*** Source material ***

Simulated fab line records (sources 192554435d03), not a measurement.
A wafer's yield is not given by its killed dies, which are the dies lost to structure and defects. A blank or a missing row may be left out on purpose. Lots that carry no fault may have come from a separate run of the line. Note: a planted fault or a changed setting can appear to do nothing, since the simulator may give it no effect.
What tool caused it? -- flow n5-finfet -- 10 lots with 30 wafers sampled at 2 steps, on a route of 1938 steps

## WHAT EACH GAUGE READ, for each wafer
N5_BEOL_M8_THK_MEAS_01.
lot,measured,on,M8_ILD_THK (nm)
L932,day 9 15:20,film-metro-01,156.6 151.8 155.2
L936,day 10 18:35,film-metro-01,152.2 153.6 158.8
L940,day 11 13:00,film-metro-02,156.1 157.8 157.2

***

**Exercise**
Every line of the material above should be transcribed as it stands.

**Task solution**
Simulated fab line records (sources 192554435d03), not a measurement.
A wafer's yield is not given by its killed dies, which are the dies lost to structure and defects. A blank or a missing row may be left out on purpose. Lots that carry no fault may have come from a separate run of the line. Note: a planted fault or a changed setting can appear to do nothing, since the simulator may give it no effect.
What tool caused it? -- flow n5-finfet -- 10 lots with 30 wafers sampled at 2 steps, on a route of 1938 steps

## WHAT EACH GAUGE READ, for each wafer
N5_BEOL_M8_THK_MEAS_01.
lot,measured,on,M8_ILD_THK (nm)
L932,day 9 15:20,film-metro-01,156.6 151.8 155.2
L936,day 10 18:35,film-metro-01,152.2 153.6 158.8
L940,day 11 13:00,film-metro-02,156.1 157.8 157.2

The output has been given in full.